Information shown Start Marker

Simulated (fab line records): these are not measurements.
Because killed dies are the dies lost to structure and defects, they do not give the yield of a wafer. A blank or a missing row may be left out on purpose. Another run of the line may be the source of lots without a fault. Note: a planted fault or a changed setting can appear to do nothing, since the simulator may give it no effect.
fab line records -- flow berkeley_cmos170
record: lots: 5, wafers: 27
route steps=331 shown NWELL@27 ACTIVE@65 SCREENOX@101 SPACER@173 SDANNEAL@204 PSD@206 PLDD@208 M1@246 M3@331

Information shown End Marker

▶ _Brief_
Set down the records above once more, exactly as given.

▶ _Solution_
Simulated (fab line records): these are not measurements.
Because killed dies are the dies lost to structure and defects, they do not give the yield of a wafer. A blank or a missing row may be left out on purpose. Another run of the line may be the source of lots without a fault. Note: a planted fault or a changed setting can appear to do nothing, since the simulator may give it no effect.
fab line records -- flow berkeley_cmos170
record: lots: 5, wafers: 27
route steps=331 shown NWELL@27 ACTIVE@65 SCREENOX@101 SPACER@173 SDANNEAL@204 PSD@206 PLDD@208 M1@246 M3@331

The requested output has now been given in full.